Brief: After reading the records, print them all again exactly as they stand.

Top of Stored data

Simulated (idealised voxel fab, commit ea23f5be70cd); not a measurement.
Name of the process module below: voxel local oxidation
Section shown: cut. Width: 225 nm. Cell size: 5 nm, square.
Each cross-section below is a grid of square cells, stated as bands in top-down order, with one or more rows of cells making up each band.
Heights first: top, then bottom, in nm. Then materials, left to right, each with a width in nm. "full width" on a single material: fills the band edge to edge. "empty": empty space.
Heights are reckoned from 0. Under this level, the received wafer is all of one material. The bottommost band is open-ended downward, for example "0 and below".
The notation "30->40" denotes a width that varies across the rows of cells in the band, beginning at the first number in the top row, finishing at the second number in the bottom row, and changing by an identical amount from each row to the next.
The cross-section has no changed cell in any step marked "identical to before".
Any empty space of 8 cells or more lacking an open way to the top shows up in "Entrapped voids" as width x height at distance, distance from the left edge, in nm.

Bottom of Stored data

Task answer:
Simulated (idealised voxel fab, commit ea23f5be70cd); not a measurement.
Name of the process module below: voxel local oxidation
Section shown: cut. Width: 225 nm. Cell size: 5 nm, square.
Each cross-section below is a grid of square cells, stated as bands in top-down order, with one or more rows of cells making up each band.
Heights first: top, then bottom, in nm. Then materials, left to right, each with a width in nm. "full width" on a single material: fills the band edge to edge. "empty": empty space.
Heights are reckoned from 0. Under this level, the received wafer is all of one material. The bottommost band is open-ended downward, for example "0 and below".
The notation "30->40" denotes a width that varies across the rows of cells in the band, beginning at the first number in the top row, finishing at the second number in the bottom row, and changing by an identical amount from each row to the next.
The cross-section has no changed cell in any step marked "identical to before".
Any empty space of 8 cells or more lacking an open way to the top shows up in "Entrapped voids" as width x height at distance, distance from the left edge, in nm.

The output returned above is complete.